### WORK INSTRUCTION
Write out, word for word, the part of the listing below that opens with the line containing "Run 10, hour" and closes with the line containing "Run 13, hour", keeping both of those lines and adding no others.

### EXTRACTED RECORDS
^^^^^^^^^^^^^^^^

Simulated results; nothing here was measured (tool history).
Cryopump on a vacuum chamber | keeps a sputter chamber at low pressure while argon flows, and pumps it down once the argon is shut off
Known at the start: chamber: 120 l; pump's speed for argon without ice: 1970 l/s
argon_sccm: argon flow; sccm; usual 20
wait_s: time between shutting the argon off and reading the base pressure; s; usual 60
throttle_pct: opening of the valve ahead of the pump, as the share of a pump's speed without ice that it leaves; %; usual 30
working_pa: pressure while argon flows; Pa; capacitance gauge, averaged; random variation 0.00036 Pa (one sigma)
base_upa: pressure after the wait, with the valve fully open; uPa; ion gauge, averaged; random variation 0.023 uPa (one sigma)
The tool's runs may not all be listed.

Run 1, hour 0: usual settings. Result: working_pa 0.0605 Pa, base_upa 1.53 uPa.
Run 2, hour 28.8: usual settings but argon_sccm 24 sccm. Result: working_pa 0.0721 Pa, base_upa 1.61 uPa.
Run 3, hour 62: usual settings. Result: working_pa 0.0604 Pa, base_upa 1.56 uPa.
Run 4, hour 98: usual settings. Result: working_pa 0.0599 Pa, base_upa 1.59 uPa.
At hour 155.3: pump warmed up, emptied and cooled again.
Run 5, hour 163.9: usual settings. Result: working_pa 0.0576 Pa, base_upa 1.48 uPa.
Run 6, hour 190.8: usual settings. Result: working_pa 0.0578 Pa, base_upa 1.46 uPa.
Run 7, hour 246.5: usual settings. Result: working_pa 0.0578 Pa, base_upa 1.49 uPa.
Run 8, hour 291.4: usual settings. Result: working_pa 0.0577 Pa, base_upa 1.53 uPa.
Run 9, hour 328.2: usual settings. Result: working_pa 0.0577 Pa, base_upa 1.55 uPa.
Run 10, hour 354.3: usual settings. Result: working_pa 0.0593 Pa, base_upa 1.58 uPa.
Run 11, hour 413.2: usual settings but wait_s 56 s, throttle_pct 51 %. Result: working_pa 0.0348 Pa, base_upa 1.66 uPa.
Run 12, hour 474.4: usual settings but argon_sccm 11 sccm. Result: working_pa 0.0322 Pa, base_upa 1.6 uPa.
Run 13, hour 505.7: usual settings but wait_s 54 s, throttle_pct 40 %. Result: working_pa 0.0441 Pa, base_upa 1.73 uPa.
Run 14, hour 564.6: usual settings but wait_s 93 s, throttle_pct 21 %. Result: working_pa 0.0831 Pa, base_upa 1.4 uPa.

^^^^^^^^^^^^^^^^

### EXERCISE SOLUTION
Run 10, hour 354.3: usual settings. Result: working_pa 0.0593 Pa, base_upa 1.58 uPa.
Run 11, hour 413.2: usual settings but wait_s 56 s, throttle_pct 51 %. Result: working_pa 0.0348 Pa, base_upa 1.66 uPa.
Run 12, hour 474.4: usual settings but argon_sccm 11 sccm. Result: working_pa 0.0322 Pa, base_upa 1.6 uPa.
Run 13, hour 505.7: usual settings but wait_s 54 s, throttle_pct 40 %. Result: working_pa 0.0441 Pa, base_upa 1.73 uPa.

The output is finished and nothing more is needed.